» WORK ITEM
Give back all of the data exactly. Leave nothing out.

═══ SOURCE INFORMATION
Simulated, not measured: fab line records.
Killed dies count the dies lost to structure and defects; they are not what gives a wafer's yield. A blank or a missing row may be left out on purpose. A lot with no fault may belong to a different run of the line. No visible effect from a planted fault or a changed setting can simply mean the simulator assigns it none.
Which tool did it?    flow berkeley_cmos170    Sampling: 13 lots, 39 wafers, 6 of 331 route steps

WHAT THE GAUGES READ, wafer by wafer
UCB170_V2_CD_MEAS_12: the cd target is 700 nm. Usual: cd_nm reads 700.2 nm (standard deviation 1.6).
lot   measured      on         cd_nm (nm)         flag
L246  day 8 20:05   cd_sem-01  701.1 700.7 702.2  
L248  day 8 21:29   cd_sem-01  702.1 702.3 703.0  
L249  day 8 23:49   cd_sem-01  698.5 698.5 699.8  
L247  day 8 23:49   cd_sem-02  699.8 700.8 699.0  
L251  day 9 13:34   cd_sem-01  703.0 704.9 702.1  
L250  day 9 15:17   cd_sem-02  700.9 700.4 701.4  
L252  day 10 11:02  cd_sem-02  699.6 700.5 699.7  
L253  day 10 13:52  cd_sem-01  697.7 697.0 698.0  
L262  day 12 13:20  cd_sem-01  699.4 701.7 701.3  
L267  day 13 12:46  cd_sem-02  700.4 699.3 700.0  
══════

» WRITTEN RESPONSE
Simulated, not measured: fab line records.
Killed dies count the dies lost to structure and defects; they are not what gives a wafer's yield. A blank or a missing row may be left out on purpose. A lot with no fault may belong to a different run of the line. No visible effect from a planted fault or a changed setting can simply mean the simulator assigns it none.
Which tool did it?    flow berkeley_cmos170    Sampling: 13 lots, 39 wafers, 6 of 331 route steps

WHAT THE GAUGES READ, wafer by wafer
UCB170_V2_CD_MEAS_12: the cd target is 700 nm. Usual: cd_nm reads 700.2 nm (standard deviation 1.6).
lot   measured      on         cd_nm (nm)         flag
L246  day 8 20:05   cd_sem-01  701.1 700.7 702.2  
L248  day 8 21:29   cd_sem-01  702.1 702.3 703.0  
L249  day 8 23:49   cd_sem-01  698.5 698.5 699.8  
L247  day 8 23:49   cd_sem-02  699.8 700.8 699.0  
L251  day 9 13:34   cd_sem-01  703.0 704.9 702.1  
L250  day 9 15:17   cd_sem-02  700.9 700.4 701.4  
L252  day 10 11:02  cd_sem-02  699.6 700.5 699.7  
L253  day 10 13:52  cd_sem-01  697.7 697.0 698.0  
L262  day 12 13:20  cd_sem-01  699.4 701.7 701.3  
L267  day 13 12:46  cd_sem-02  700.4 699.3 700.0  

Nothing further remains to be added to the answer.